+ + + + + + +

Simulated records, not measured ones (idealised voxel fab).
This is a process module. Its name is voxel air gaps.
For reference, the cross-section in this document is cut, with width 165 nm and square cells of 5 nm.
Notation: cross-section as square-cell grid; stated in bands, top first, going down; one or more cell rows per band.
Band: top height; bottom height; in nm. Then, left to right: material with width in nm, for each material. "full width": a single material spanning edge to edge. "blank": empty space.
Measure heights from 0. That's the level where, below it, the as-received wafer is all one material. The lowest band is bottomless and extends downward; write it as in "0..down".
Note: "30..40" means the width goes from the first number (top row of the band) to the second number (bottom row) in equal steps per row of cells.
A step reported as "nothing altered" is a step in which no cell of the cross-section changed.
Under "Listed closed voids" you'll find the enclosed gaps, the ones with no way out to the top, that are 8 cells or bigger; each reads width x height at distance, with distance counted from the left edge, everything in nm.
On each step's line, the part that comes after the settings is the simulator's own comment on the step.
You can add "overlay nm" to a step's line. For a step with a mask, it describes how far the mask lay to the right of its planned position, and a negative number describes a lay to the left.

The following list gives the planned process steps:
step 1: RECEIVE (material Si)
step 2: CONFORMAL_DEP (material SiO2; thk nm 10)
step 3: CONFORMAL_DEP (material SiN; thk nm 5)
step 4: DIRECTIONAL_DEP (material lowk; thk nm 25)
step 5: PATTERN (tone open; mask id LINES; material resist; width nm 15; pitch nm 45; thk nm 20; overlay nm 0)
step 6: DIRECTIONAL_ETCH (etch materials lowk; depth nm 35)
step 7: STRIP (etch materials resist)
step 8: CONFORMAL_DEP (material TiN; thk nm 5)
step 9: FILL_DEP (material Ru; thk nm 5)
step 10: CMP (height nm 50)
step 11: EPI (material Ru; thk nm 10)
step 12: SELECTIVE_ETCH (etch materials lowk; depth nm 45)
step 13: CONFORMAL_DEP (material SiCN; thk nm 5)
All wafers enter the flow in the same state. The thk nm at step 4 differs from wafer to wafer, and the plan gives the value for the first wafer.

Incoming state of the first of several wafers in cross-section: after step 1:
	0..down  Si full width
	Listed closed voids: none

+ + + + + + +

Return the opening line of the data and every line after it through the line containing "Measure heights from", please, exactly as written and with nothing added.

Simulated records, not measured ones (idealised voxel fab).
This is a process module. Its name is voxel air gaps.
For reference, the cross-section in this document is cut, with width 165 nm and square cells of 5 nm.
Notation: cross-section as square-cell grid; stated in bands, top first, going down; one or more cell rows per band.
Band: top height; bottom height; in nm. Then, left to right: material with width in nm, for each material. "full width": a single material spanning edge to edge. "blank": empty space.
Measure heights from 0. That's the level where, below it, the as-received wafer is all one material. The lowest band is bottomless and extends downward; write it as in "0..down".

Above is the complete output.